*TASK ITEM*:
Line by line, transcribe the listing below exactly.

*MATERIAL PROVIDED*:
————————
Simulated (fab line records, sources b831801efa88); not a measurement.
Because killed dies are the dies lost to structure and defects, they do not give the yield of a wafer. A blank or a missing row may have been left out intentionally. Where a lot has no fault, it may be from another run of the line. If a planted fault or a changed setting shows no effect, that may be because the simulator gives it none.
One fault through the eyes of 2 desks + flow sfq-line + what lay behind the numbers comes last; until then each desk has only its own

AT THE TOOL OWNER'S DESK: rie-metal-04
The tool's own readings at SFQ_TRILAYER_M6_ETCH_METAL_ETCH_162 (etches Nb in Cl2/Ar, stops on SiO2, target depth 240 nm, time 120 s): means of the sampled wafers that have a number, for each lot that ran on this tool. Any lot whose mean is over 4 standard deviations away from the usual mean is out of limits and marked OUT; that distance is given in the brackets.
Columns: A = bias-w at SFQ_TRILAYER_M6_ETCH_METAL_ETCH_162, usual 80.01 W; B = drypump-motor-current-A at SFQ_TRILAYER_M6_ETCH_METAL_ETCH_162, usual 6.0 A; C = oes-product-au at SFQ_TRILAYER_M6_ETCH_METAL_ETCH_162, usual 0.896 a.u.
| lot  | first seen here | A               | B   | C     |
————————

*YOUR RESPONSE*:
Simulated (fab line records, sources b831801efa88); not a measurement.
Because killed dies are the dies lost to structure and defects, they do not give the yield of a wafer. A blank or a missing row may have been left out intentionally. Where a lot has no fault, it may be from another run of the line. If a planted fault or a changed setting shows no effect, that may be because the simulator gives it none.
One fault through the eyes of 2 desks + flow sfq-line + what lay behind the numbers comes last; until then each desk has only its own

AT THE TOOL OWNER'S DESK: rie-metal-04
The tool's own readings at SFQ_TRILAYER_M6_ETCH_METAL_ETCH_162 (etches Nb in Cl2/Ar, stops on SiO2, target depth 240 nm, time 120 s): means of the sampled wafers that have a number, for each lot that ran on this tool. Any lot whose mean is over 4 standard deviations away from the usual mean is out of limits and marked OUT; that distance is given in the brackets.
Columns: A = bias-w at SFQ_TRILAYER_M6_ETCH_METAL_ETCH_162, usual 80.01 W; B = drypump-motor-current-A at SFQ_TRILAYER_M6_ETCH_METAL_ETCH_162, usual 6.0 A; C = oes-product-au at SFQ_TRILAYER_M6_ETCH_METAL_ETCH_162, usual 0.896 a.u.
| lot  | first seen here | A               | B   | C     |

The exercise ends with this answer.